■ **Work order**
After finding the line with "Q: Reading downward" in the data below, set down exactly each line through the one with "Note: a reply", inclusive, and stop there.

■ **Data provided**

──────────

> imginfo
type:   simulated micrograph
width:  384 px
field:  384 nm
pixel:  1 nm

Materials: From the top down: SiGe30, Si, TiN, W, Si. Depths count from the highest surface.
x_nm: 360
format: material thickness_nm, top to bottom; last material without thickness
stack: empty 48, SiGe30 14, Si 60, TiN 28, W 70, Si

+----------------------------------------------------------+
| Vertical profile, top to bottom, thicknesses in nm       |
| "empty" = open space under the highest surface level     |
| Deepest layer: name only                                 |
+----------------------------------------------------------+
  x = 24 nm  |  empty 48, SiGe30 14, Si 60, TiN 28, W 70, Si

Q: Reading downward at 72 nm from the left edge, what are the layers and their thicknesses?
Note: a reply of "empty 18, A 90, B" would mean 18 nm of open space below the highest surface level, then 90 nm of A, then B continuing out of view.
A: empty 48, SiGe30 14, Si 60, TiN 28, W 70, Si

──────────

■ **Task output**
Q: Reading downward at 72 nm from the left edge, what are the layers and their thicknesses?
Note: a reply of "empty 18, A 90, B" would mean 18 nm of open space below the highest surface level, then 90 nm of A, then B continuing out of view.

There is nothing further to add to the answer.